Exercise:
Return the entries below exactly as written.

Data for analysis:
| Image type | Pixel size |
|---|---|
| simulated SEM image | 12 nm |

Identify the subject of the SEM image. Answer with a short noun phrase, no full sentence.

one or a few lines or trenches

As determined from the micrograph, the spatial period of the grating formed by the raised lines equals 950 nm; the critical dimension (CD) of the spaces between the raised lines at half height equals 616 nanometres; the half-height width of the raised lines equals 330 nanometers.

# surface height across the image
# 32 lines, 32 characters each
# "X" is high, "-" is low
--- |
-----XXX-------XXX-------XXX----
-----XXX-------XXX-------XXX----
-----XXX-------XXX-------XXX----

Answer section:
| Image type | Pixel size |
|---|---|
| simulated SEM image | 12 nm |

Identify the subject of the SEM image. Answer with a short noun phrase, no full sentence.

one or a few lines or trenches

As determined from the micrograph, the spatial period of the grating formed by the raised lines equals 950 nm; the critical dimension (CD) of the spaces between the raised lines at half height equals 616 nanometres; the half-height width of the raised lines equals 330 nanometers.

# surface height across the image
# 32 lines, 32 characters each
# "X" is high, "-" is low
--- |
-----XXX-------XXX-------XXX----
-----XXX-------XXX-------XXX----
-----XXX-------XXX-------XXX----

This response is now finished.